**WORK REQUEST**
What is expected is a word-for-word copy of all the entries.

▽

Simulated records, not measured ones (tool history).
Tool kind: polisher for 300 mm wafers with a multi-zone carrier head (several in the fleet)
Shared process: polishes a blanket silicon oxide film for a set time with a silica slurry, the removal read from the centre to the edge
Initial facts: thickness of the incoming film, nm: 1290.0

△

**RESPONSE AREA**
Simulated records, not measured ones (tool history).
Tool kind: polisher for 300 mm wafers with a multi-zone carrier head (several in the fleet)
Shared process: polishes a blanket silicon oxide film for a set time with a silica slurry, the removal read from the centre to the edge
Initial facts: thickness of the incoming film, nm: 1290.0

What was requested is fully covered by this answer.